## Record excerpts
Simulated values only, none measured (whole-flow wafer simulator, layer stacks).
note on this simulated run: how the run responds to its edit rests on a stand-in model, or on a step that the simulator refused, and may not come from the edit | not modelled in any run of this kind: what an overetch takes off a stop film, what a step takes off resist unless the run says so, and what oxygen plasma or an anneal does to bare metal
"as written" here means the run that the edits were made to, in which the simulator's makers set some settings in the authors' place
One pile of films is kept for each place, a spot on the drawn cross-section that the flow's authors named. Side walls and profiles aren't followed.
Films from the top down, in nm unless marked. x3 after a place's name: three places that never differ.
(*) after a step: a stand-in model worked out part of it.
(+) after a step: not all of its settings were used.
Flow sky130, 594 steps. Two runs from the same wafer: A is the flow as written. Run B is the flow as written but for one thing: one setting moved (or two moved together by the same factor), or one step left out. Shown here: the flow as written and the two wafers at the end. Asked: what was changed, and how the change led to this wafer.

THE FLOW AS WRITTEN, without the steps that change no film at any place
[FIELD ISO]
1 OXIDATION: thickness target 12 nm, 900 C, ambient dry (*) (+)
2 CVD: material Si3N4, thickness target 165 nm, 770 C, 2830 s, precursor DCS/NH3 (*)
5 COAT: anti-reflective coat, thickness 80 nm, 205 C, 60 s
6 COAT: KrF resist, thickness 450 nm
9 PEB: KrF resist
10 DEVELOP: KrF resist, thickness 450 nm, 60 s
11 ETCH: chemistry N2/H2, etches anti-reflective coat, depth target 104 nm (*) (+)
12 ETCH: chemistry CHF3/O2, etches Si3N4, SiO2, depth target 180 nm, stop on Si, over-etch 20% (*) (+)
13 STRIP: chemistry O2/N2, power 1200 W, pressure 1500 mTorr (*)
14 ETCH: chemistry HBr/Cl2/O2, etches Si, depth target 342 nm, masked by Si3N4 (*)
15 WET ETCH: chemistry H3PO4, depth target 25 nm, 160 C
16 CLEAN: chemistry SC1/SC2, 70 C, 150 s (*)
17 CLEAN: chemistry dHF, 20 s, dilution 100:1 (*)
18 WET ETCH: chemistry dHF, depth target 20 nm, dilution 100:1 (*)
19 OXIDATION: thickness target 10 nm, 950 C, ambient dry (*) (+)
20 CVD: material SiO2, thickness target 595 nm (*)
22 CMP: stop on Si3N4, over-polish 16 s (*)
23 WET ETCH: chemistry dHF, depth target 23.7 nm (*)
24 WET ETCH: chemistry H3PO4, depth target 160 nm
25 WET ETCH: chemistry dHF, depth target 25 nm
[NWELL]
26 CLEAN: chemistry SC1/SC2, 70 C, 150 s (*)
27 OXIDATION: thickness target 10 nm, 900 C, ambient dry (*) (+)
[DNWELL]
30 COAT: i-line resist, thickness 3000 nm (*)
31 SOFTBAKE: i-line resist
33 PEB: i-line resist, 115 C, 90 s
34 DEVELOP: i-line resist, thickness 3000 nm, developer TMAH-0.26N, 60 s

## Brief
An exact repetition of the material above is required, from its first line through the line holding "18 WET ETCH: chemistry", with nothing added.

## Exercise response
Simulated values only, none measured (whole-flow wafer simulator, layer stacks).
note on this simulated run: how the run responds to its edit rests on a stand-in model, or on a step that the simulator refused, and may not come from the edit | not modelled in any run of this kind: what an overetch takes off a stop film, what a step takes off resist unless the run says so, and what oxygen plasma or an anneal does to bare metal
"as written" here means the run that the edits were made to, in which the simulator's makers set some settings in the authors' place
One pile of films is kept for each place, a spot on the drawn cross-section that the flow's authors named. Side walls and profiles aren't followed.
Films from the top down, in nm unless marked. x3 after a place's name: three places that never differ.
(*) after a step: a stand-in model worked out part of it.
(+) after a step: not all of its settings were used.
Flow sky130, 594 steps. Two runs from the same wafer: A is the flow as written. Run B is the flow as written but for one thing: one setting moved (or two moved together by the same factor), or one step left out. Shown here: the flow as written and the two wafers at the end. Asked: what was changed, and how the change led to this wafer.

THE FLOW AS WRITTEN, without the steps that change no film at any place
[FIELD ISO]
1 OXIDATION: thickness target 12 nm, 900 C, ambient dry (*) (+)
2 CVD: material Si3N4, thickness target 165 nm, 770 C, 2830 s, precursor DCS/NH3 (*)
5 COAT: anti-reflective coat, thickness 80 nm, 205 C, 60 s
6 COAT: KrF resist, thickness 450 nm
9 PEB: KrF resist
10 DEVELOP: KrF resist, thickness 450 nm, 60 s
11 ETCH: chemistry N2/H2, etches anti-reflective coat, depth target 104 nm (*) (+)
12 ETCH: chemistry CHF3/O2, etches Si3N4, SiO2, depth target 180 nm, stop on Si, over-etch 20% (*) (+)
13 STRIP: chemistry O2/N2, power 1200 W, pressure 1500 mTorr (*)
14 ETCH: chemistry HBr/Cl2/O2, etches Si, depth target 342 nm, masked by Si3N4 (*)
15 WET ETCH: chemistry H3PO4, depth target 25 nm, 160 C
16 CLEAN: chemistry SC1/SC2, 70 C, 150 s (*)
17 CLEAN: chemistry dHF, 20 s, dilution 100:1 (*)
18 WET ETCH: chemistry dHF, depth target 20 nm, dilution 100:1 (*)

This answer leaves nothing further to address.